▶ **Required action**:
Your answer should be the records, restated word for word.

▶ **Data supplied**:
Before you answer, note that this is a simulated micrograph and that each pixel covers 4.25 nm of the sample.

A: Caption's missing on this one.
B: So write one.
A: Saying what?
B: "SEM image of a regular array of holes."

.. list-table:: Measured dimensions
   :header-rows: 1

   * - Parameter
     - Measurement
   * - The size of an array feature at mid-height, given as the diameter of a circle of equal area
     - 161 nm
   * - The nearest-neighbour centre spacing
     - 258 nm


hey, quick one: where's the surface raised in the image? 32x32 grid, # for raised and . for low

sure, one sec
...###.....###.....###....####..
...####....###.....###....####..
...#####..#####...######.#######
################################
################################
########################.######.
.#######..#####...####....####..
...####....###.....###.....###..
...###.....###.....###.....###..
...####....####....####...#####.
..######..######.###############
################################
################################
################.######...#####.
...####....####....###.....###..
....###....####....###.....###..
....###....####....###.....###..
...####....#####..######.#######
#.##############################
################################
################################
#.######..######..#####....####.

▶ **Written answer**:
Before you answer, note that this is a simulated micrograph and that each pixel covers 4.25 nm of the sample.

A: Caption's missing on this one.
B: So write one.
A: Saying what?
B: "SEM image of a regular array of holes."

.. list-table:: Measured dimensions
   :header-rows: 1

   * - Parameter
     - Measurement
   * - The size of an array feature at mid-height, given as the diameter of a circle of equal area
     - 161 nm
   * - The nearest-neighbour centre spacing
     - 258 nm


hey, quick one: where's the surface raised in the image? 32x32 grid, # for raised and . for low

sure, one sec
...###.....###.....###....####..
...####....###.....###....####..
...#####..#####...######.#######
################################
################################
########################.######.
.#######..#####...####....####..
...####....###.....###.....###..
...###.....###.....###.....###..
...####....####....####...#####.
..######..######.###############
################################
################################
################.######...#####.
...####....####....###.....###..
....###....####....###.....###..
....###....####....###.....###..
...####....#####..######.#######
#.##############################
################################
################################
#.######..######..#####....####.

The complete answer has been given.